Material provided: Begin

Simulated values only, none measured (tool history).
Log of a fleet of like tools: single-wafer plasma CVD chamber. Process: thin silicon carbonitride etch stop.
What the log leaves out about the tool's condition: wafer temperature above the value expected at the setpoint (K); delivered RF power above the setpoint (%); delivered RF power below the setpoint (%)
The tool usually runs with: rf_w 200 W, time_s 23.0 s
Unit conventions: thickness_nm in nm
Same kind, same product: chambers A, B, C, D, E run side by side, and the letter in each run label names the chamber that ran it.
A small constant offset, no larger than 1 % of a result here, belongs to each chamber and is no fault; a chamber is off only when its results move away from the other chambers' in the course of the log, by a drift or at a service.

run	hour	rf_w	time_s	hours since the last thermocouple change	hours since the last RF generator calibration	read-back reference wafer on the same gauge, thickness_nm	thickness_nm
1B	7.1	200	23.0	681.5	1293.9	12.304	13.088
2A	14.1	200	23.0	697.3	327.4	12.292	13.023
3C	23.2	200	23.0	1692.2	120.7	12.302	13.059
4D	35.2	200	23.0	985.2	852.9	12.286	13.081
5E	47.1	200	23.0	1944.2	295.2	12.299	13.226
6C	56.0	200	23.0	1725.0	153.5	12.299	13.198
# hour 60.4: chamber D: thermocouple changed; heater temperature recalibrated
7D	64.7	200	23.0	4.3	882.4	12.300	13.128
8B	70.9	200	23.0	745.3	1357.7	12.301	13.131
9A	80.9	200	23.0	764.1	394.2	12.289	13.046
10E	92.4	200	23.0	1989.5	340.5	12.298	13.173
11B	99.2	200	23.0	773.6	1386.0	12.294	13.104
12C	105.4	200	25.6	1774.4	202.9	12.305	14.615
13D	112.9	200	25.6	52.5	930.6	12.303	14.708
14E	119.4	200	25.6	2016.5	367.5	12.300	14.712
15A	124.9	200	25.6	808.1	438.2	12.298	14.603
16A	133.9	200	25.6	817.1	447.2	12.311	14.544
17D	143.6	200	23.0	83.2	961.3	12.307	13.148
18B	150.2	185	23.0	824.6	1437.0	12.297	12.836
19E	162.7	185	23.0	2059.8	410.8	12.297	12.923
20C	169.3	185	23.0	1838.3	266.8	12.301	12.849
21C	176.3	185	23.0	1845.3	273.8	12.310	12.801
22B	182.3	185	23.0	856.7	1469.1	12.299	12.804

Material provided: End

Task item:
An exact, complete copy of the lines above from the one with "The tool usually" through the one with "Same kind, same" is the whole answer.

Your solution:
The tool usually runs with: rf_w 200 W, time_s 23.0 s
Unit conventions: thickness_nm in nm
Same kind, same product: chambers A, B, C, D, E run side by side, and the letter in each run label names the chamber that ran it.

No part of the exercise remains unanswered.